**Exercise:** Line by line, reproduce exactly the beginning of the listing below, ending with the line that contains "Process: reads one" and adding nothing.

**Data shown:**
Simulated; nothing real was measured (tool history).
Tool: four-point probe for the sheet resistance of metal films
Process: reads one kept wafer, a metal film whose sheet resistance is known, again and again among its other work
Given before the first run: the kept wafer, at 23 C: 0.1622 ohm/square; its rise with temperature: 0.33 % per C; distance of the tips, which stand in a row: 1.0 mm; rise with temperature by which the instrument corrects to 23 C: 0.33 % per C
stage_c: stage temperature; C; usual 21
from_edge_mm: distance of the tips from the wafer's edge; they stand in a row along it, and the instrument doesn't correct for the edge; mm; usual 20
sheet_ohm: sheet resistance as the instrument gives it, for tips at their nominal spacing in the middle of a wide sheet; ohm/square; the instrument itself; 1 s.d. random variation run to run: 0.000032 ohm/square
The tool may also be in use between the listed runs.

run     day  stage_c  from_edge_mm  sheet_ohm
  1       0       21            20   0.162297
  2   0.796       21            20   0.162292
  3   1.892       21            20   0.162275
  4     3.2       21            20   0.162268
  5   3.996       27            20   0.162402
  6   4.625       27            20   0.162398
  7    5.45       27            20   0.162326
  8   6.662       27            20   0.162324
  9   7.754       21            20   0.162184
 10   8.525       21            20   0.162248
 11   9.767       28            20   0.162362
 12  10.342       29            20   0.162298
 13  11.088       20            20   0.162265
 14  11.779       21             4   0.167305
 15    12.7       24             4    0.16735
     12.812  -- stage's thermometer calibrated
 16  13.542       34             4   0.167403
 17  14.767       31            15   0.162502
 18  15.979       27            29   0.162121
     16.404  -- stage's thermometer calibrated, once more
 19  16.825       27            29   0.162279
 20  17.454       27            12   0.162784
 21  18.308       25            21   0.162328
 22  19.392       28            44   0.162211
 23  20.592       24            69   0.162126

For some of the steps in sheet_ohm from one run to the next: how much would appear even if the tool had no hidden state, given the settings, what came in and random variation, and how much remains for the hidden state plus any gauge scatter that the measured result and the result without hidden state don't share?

**Solution:**
Simulated; nothing real was measured (tool history).
Tool: four-point probe for the sheet resistance of metal films
Process: reads one kept wafer, a metal film whose sheet resistance is known, again and again among its other work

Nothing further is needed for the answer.